→ Work item
The line containing "MEASUREMENT RECORD" marks the end, so write out exactly every line from the top of the entries below through that one.

→ Dataset records
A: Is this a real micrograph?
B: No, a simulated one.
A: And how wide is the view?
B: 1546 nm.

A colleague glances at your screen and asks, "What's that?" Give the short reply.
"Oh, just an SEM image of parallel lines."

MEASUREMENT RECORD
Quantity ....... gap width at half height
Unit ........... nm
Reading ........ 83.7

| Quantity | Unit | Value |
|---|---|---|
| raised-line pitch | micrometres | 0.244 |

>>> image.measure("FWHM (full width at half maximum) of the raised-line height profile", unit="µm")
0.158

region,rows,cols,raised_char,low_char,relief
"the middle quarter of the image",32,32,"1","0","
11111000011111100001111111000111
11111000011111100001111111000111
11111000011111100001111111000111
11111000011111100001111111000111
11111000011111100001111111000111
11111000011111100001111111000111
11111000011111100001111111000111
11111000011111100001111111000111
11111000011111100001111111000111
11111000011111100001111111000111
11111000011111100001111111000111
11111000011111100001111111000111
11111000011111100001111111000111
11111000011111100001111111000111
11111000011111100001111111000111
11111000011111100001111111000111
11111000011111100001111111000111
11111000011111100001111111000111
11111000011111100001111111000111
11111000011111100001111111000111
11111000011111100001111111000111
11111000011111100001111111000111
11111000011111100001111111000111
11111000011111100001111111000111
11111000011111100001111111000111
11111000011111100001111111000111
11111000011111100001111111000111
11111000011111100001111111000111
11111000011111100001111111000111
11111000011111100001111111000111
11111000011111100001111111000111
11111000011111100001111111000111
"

→ Task response
A: Is this a real micrograph?
B: No, a simulated one.
A: And how wide is the view?
B: 1546 nm.

A colleague glances at your screen and asks, "What's that?" Give the short reply.
"Oh, just an SEM image of parallel lines."

MEASUREMENT RECORD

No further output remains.